*Work item:* Take the records below and retype them line by line, from the first line through the one containing "Run 2, day 0.733: usual"; stop there.

'''

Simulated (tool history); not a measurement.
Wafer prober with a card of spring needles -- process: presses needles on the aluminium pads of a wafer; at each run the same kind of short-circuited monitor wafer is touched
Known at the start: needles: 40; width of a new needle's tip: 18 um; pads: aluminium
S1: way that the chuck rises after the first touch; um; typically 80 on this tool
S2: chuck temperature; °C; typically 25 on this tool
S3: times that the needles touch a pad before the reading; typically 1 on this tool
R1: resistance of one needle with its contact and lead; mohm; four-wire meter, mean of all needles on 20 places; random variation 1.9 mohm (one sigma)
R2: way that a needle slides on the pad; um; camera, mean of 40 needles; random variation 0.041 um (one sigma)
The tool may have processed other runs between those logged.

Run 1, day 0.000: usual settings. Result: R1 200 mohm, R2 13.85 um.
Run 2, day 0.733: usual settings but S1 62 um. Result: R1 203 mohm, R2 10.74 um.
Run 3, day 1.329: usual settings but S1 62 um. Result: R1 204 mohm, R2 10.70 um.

'''

*Written response:*
Simulated (tool history); not a measurement.
Wafer prober with a card of spring needles -- process: presses needles on the aluminium pads of a wafer; at each run the same kind of short-circuited monitor wafer is touched
Known at the start: needles: 40; width of a new needle's tip: 18 um; pads: aluminium
S1: way that the chuck rises after the first touch; um; typically 80 on this tool
S2: chuck temperature; °C; typically 25 on this tool
S3: times that the needles touch a pad before the reading; typically 1 on this tool
R1: resistance of one needle with its contact and lead; mohm; four-wire meter, mean of all needles on 20 places; random variation 1.9 mohm (one sigma)
R2: way that a needle slides on the pad; um; camera, mean of 40 needles; random variation 0.041 um (one sigma)
The tool may have processed other runs between those logged.

Run 1, day 0.000: usual settings. Result: R1 200 mohm, R2 13.85 um.
Run 2, day 0.733: usual settings but S1 62 um. Result: R1 203 mohm, R2 10.74 um.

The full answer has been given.